*EXERCISE*: Below are entries; copy exactly the lines from the one with "THE FLOW AS WRITTEN, without" through the one with "33 PEB: i-line resist, 115 C, 93.9 s", both included, and leave out the rest.

^^^^^^^^^^^^^^^^

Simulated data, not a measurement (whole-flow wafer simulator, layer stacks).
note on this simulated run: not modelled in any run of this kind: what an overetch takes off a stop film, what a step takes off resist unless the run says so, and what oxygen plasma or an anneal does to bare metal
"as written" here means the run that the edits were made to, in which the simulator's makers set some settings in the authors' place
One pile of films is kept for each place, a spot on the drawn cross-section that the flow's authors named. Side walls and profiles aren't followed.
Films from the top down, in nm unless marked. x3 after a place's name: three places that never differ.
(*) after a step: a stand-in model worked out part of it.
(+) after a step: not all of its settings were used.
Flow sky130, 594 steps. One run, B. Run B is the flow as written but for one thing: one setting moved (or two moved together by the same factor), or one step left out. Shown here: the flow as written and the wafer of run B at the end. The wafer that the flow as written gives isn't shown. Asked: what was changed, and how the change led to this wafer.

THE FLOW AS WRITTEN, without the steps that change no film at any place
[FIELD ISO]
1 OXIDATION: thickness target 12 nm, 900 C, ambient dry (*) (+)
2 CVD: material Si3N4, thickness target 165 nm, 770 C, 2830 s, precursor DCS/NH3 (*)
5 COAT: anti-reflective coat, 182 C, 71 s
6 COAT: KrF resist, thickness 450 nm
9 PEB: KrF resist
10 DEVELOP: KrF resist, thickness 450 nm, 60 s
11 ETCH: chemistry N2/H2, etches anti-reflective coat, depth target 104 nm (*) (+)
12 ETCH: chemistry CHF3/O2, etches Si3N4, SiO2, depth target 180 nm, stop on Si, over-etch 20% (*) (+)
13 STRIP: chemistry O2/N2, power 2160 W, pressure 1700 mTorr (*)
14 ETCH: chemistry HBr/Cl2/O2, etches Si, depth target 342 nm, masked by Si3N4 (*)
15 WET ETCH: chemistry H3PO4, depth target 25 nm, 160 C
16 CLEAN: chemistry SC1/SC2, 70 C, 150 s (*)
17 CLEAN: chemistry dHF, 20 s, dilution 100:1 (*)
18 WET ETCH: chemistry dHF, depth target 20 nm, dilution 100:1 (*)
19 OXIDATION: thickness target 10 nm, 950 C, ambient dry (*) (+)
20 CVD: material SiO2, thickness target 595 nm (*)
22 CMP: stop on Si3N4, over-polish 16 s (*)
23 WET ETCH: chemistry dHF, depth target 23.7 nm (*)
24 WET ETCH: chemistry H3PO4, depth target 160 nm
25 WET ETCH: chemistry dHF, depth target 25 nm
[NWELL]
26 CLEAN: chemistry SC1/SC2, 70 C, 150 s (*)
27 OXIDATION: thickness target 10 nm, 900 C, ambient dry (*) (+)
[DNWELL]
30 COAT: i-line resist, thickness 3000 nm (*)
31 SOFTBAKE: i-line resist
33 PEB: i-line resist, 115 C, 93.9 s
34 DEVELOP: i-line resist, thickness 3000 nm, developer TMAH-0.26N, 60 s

^^^^^^^^^^^^^^^^

*EXPECTED ANSWER*:
THE FLOW AS WRITTEN, without the steps that change no film at any place
[FIELD ISO]
1 OXIDATION: thickness target 12 nm, 900 C, ambient dry (*) (+)
2 CVD: material Si3N4, thickness target 165 nm, 770 C, 2830 s, precursor DCS/NH3 (*)
5 COAT: anti-reflective coat, 182 C, 71 s
6 COAT: KrF resist, thickness 450 nm
9 PEB: KrF resist
10 DEVELOP: KrF resist, thickness 450 nm, 60 s
11 ETCH: chemistry N2/H2, etches anti-reflective coat, depth target 104 nm (*) (+)
12 ETCH: chemistry CHF3/O2, etches Si3N4, SiO2, depth target 180 nm, stop on Si, over-etch 20% (*) (+)
13 STRIP: chemistry O2/N2, power 2160 W, pressure 1700 mTorr (*)
14 ETCH: chemistry HBr/Cl2/O2, etches Si, depth target 342 nm, masked by Si3N4 (*)
15 WET ETCH: chemistry H3PO4, depth target 25 nm, 160 C
16 CLEAN: chemistry SC1/SC2, 70 C, 150 s (*)
17 CLEAN: chemistry dHF, 20 s, dilution 100:1 (*)
18 WET ETCH: chemistry dHF, depth target 20 nm, dilution 100:1 (*)
19 OXIDATION: thickness target 10 nm, 950 C, ambient dry (*) (+)
20 CVD: material SiO2, thickness target 595 nm (*)
22 CMP: stop on Si3N4, over-polish 16 s (*)
23 WET ETCH: chemistry dHF, depth target 23.7 nm (*)
24 WET ETCH: chemistry H3PO4, depth target 160 nm
25 WET ETCH: chemistry dHF, depth target 25 nm
[NWELL]
26 CLEAN: chemistry SC1/SC2, 70 C, 150 s (*)
27 OXIDATION: thickness target 10 nm, 900 C, ambient dry (*) (+)
[DNWELL]
30 COAT: i-line resist, thickness 3000 nm (*)
31 SOFTBAKE: i-line resist
33 PEB: i-line resist, 115 C, 93.9 s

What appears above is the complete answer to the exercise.